Beginning with the first line of the data below, extract each line up to and including the one containing "A cross-section is". Copy them exactly and add nothing.

*** Opening Data extract ***
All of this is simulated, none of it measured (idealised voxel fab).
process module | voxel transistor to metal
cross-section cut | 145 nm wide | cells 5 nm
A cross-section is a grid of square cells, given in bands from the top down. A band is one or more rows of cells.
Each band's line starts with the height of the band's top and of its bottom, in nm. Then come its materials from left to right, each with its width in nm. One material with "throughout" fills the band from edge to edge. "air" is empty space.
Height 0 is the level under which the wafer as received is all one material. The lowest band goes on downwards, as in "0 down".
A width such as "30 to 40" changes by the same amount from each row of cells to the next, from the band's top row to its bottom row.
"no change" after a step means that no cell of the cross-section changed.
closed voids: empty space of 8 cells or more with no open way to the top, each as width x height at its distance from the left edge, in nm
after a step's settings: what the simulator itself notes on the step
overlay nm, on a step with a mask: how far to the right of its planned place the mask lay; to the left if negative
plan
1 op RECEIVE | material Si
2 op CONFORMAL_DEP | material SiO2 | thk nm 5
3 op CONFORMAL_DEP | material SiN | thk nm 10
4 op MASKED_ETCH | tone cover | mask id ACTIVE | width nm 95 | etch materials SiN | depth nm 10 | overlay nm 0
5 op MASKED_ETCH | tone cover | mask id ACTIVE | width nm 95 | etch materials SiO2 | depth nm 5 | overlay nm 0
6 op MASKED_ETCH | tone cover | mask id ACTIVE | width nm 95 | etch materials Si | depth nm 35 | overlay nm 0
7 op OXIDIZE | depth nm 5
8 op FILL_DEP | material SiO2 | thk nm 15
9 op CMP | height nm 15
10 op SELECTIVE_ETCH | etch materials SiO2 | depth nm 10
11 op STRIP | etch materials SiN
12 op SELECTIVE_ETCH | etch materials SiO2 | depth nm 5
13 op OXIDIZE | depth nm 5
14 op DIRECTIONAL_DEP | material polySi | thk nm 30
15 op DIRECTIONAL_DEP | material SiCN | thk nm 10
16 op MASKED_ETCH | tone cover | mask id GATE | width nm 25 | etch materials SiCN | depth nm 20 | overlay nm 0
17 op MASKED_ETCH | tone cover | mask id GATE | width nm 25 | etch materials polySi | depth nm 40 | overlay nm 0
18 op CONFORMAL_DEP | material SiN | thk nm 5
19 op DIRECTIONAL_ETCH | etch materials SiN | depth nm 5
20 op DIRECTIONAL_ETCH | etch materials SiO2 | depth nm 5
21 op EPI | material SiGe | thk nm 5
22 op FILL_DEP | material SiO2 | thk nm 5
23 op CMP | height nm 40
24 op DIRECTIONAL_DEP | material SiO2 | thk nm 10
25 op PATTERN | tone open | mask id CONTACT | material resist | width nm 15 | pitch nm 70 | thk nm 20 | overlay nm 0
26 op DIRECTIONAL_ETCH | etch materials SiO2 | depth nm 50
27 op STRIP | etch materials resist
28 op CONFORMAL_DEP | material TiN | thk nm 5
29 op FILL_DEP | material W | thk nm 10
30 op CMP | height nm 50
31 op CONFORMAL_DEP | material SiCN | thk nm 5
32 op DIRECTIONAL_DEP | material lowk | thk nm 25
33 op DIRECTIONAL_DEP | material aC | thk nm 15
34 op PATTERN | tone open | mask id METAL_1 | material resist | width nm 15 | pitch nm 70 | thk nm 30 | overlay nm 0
*** Closing Data extract ***

- **Answer section**:
All of this is simulated, none of it measured (idealised voxel fab).
process module | voxel transistor to metal
cross-section cut | 145 nm wide | cells 5 nm
A cross-section is a grid of square cells, given in bands from the top down. A band is one or more rows of cells.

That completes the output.